ACTIVITY: Beneath this line is the data. Output exactly the lines from the line with "Here's what the" to the line with "- 4: op DIRECTIONAL_DEP", both ends included, and nothing more.

━━ DATASET ENTRIES

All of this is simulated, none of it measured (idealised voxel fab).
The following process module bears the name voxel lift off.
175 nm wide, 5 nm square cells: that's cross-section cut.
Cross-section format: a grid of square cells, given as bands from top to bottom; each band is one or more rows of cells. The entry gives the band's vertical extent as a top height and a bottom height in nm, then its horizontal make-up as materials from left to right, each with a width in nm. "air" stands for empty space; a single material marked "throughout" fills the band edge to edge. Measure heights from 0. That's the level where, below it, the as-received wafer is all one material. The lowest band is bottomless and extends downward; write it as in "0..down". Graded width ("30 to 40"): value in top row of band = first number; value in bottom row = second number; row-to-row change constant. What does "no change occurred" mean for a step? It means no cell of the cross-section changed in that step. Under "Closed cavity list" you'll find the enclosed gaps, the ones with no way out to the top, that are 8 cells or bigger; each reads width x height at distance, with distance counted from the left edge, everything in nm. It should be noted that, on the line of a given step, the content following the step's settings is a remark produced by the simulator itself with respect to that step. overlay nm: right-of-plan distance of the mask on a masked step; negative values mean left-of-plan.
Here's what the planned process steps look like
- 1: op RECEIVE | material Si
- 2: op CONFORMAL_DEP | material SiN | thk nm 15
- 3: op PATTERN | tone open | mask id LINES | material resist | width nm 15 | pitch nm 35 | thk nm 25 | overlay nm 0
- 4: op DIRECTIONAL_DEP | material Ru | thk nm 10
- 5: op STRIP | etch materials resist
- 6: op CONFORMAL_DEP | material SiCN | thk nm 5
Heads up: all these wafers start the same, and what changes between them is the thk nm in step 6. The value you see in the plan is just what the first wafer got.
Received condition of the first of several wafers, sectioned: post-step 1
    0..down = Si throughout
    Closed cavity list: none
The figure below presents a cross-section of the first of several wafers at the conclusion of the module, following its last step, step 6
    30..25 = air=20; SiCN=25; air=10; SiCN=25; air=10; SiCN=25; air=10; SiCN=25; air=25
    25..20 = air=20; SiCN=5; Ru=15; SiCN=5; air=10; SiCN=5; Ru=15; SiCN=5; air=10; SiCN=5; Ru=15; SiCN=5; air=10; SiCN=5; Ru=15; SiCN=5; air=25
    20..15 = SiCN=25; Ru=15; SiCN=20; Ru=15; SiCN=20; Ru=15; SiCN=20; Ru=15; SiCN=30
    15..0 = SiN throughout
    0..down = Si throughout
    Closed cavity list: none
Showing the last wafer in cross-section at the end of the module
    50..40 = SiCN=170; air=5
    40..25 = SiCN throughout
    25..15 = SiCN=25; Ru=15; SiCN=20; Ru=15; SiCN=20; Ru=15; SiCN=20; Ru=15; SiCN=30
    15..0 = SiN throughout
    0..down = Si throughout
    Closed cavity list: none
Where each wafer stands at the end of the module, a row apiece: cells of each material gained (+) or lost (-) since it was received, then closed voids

━━━━

EXERCISE SOLUTION:
Here's what the planned process steps look like
- 1: op RECEIVE | material Si
- 2: op CONFORMAL_DEP | material SiN | thk nm 15
- 3: op PATTERN | tone open | mask id LINES | material resist | width nm 15 | pitch nm 35 | thk nm 25 | overlay nm 0
- 4: op DIRECTIONAL_DEP | material Ru | thk nm 10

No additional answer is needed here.